== Brief ==
Write out the whole listing word for word.

== Entries provided ==
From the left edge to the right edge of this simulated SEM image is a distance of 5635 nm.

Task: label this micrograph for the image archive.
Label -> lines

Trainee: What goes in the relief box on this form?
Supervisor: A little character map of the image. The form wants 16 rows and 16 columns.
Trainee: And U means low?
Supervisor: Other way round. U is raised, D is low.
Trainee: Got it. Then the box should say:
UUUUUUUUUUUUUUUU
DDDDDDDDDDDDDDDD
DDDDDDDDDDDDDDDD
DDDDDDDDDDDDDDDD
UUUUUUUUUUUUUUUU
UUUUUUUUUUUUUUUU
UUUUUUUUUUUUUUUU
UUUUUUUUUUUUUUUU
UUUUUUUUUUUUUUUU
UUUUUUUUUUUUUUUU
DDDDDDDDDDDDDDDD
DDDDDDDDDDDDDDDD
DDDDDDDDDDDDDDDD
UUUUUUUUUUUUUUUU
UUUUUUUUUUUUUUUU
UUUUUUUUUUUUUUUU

== Problem solution ==
From the left edge to the right edge of this simulated SEM image is a distance of 5635 nm.

Task: label this micrograph for the image archive.
Label -> lines

Trainee: What goes in the relief box on this form?
Supervisor: A little character map of the image. The form wants 16 rows and 16 columns.
Trainee: And U means low?
Supervisor: Other way round. U is raised, D is low.
Trainee: Got it. Then the box should say:
UUUUUUUUUUUUUUUU
DDDDDDDDDDDDDDDD
DDDDDDDDDDDDDDDD
DDDDDDDDDDDDDDDD
UUUUUUUUUUUUUUUU
UUUUUUUUUUUUUUUU
UUUUUUUUUUUUUUUU
UUUUUUUUUUUUUUUU
UUUUUUUUUUUUUUUU
UUUUUUUUUUUUUUUU
DDDDDDDDDDDDDDDD
DDDDDDDDDDDDDDDD
DDDDDDDDDDDDDDDD
UUUUUUUUUUUUUUUU
UUUUUUUUUUUUUUUU
UUUUUUUUUUUUUUUU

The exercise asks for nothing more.